##### Information supplied #####

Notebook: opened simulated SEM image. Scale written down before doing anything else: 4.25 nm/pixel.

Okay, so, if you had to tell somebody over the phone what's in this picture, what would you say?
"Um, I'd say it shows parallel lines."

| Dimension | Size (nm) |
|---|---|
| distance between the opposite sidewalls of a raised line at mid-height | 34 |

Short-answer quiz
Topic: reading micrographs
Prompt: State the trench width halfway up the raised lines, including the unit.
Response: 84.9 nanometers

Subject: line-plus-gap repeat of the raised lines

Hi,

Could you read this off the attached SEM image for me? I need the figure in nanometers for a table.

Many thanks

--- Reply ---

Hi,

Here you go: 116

#####

* Work task *
Give the material again, complete and unaltered.

* Your solution *
Notebook: opened simulated SEM image. Scale written down before doing anything else: 4.25 nm/pixel.

Okay, so, if you had to tell somebody over the phone what's in this picture, what would you say?
"Um, I'd say it shows parallel lines."

| Dimension | Size (nm) |
|---|---|
| distance between the opposite sidewalls of a raised line at mid-height | 34 |

Short-answer quiz
Topic: reading micrographs
Prompt: State the trench width halfway up the raised lines, including the unit.
Response: 84.9 nanometers

Subject: line-plus-gap repeat of the raised lines

Hi,

Could you read this off the attached SEM image for me? I need the figure in nanometers for a table.

Many thanks

--- Reply ---

Hi,

Here you go: 116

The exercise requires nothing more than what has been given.